Segment Start: DATASET ENTRIES

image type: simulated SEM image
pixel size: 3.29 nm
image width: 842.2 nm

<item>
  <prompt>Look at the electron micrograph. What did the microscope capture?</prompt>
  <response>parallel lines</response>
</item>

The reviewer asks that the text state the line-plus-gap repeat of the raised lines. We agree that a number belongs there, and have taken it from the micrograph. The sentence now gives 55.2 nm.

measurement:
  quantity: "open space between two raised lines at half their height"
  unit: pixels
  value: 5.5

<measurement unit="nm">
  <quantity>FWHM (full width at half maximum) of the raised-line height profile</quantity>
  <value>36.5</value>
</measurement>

Segment End: DATASET ENTRIES

REQUIRED ACTION ::
Reproduce the listing exactly. Every line stays as it is.

ANSWER SECTION ::
image type: simulated SEM image
pixel size: 3.29 nm
image width: 842.2 nm

<item>
  <prompt>Look at the electron micrograph. What did the microscope capture?</prompt>
  <response>parallel lines</response>
</item>

The reviewer asks that the text state the line-plus-gap repeat of the raised lines. We agree that a number belongs there, and have taken it from the micrograph. The sentence now gives 55.2 nm.

measurement:
  quantity: "open space between two raised lines at half their height"
  unit: pixels
  value: 5.5

<measurement unit="nm">
  <quantity>FWHM (full width at half maximum) of the raised-line height profile</quantity>
  <value>36.5</value>
</measurement>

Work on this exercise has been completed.